Work item
Start with the first line of the records below. Output each line exactly, ending with the one that contains "C1: hours since the last wet clean".

Source data
______________________________

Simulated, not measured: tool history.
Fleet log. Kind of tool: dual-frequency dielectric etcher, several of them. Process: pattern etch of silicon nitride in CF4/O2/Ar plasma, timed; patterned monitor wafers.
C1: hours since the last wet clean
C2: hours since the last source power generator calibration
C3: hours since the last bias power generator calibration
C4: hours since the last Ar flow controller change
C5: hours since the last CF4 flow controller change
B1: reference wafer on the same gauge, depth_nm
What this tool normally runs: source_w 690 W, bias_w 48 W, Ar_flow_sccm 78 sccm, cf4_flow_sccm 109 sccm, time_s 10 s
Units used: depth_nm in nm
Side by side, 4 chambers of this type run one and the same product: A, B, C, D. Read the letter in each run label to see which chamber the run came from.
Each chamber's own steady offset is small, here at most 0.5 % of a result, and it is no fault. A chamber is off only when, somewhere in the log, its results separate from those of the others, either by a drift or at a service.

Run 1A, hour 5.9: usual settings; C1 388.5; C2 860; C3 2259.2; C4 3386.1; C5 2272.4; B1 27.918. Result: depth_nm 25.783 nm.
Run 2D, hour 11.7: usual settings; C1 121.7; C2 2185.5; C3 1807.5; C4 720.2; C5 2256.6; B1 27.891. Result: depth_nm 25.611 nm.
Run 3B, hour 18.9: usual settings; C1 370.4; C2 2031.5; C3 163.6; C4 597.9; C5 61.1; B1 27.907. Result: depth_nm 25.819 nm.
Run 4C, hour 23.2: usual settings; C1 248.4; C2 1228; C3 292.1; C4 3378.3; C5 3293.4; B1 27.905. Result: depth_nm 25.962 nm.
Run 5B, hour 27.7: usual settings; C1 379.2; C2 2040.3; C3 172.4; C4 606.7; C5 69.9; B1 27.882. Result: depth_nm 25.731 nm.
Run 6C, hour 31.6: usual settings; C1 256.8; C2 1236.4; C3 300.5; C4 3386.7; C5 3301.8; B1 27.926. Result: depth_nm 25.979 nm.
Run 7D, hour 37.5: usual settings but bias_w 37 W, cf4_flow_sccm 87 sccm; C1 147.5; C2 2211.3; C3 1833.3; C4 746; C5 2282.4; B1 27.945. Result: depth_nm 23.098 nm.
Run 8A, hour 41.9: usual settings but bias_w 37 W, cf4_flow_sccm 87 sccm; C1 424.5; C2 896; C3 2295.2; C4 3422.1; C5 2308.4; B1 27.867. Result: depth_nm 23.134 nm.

______________________________

Expected answer
Simulated, not measured: tool history.
Fleet log. Kind of tool: dual-frequency dielectric etcher, several of them. Process: pattern etch of silicon nitride in CF4/O2/Ar plasma, timed; patterned monitor wafers.
C1: hours since the last wet clean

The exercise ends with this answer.